--- WORK ORDER ---
Every line of the listing must be repeated in the answer without alteration.

--- GIVEN ENTRIES ---
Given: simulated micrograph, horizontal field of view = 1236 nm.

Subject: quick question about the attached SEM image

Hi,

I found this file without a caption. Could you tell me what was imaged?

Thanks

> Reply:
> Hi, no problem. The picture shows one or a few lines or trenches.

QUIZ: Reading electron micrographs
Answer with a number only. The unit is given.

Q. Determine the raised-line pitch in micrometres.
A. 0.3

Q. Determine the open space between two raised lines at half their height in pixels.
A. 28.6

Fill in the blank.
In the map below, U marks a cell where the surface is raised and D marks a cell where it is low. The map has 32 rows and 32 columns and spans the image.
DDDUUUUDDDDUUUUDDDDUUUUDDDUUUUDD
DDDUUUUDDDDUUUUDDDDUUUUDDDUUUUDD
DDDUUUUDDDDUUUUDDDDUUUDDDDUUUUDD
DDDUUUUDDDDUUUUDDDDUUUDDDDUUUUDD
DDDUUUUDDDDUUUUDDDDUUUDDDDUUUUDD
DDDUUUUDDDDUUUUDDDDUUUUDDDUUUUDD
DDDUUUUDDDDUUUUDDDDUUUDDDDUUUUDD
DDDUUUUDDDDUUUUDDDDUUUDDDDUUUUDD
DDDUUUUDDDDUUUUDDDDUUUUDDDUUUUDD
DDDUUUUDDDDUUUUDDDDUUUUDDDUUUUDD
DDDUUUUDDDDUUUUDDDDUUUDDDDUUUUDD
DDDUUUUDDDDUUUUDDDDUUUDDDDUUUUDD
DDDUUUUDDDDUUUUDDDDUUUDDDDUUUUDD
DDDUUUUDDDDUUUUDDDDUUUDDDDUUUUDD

--- RESULT ---
Given: simulated micrograph, horizontal field of view = 1236 nm.

Subject: quick question about the attached SEM image

Hi,

I found this file without a caption. Could you tell me what was imaged?

Thanks

> Reply:
> Hi, no problem. The picture shows one or a few lines or trenches.

QUIZ: Reading electron micrographs
Answer with a number only. The unit is given.

Q. Determine the raised-line pitch in micrometres.
A. 0.3

Q. Determine the open space between two raised lines at half their height in pixels.
A. 28.6

Fill in the blank.
In the map below, U marks a cell where the surface is raised and D marks a cell where it is low. The map has 32 rows and 32 columns and spans the image.
DDDUUUUDDDDUUUUDDDDUUUUDDDUUUUDD
DDDUUUUDDDDUUUUDDDDUUUUDDDUUUUDD
DDDUUUUDDDDUUUUDDDDUUUDDDDUUUUDD
DDDUUUUDDDDUUUUDDDDUUUDDDDUUUUDD
DDDUUUUDDDDUUUUDDDDUUUDDDDUUUUDD
DDDUUUUDDDDUUUUDDDDUUUUDDDUUUUDD
DDDUUUUDDDDUUUUDDDDUUUDDDDUUUUDD
DDDUUUUDDDDUUUUDDDDUUUDDDDUUUUDD
DDDUUUUDDDDUUUUDDDDUUUUDDDUUUUDD
DDDUUUUDDDDUUUUDDDDUUUUDDDUUUUDD
DDDUUUUDDDDUUUUDDDDUUUDDDDUUUUDD
DDDUUUUDDDDUUUUDDDDUUUDDDDUUUUDD
DDDUUUUDDDDUUUUDDDDUUUDDDDUUUUDD
DDDUUUUDDDDUUUUDDDDUUUDDDDUUUUDD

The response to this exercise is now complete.